ASSIGNED TASK = Reproduce every record below, character by character.

▼

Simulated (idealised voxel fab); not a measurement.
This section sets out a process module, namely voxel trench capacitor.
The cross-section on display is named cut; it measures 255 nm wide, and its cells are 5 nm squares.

▲

ANSWER SPACE =
Simulated (idealised voxel fab); not a measurement.
This section sets out a process module, namely voxel trench capacitor.
The cross-section on display is named cut; it measures 255 nm wide, and its cells are 5 nm squares.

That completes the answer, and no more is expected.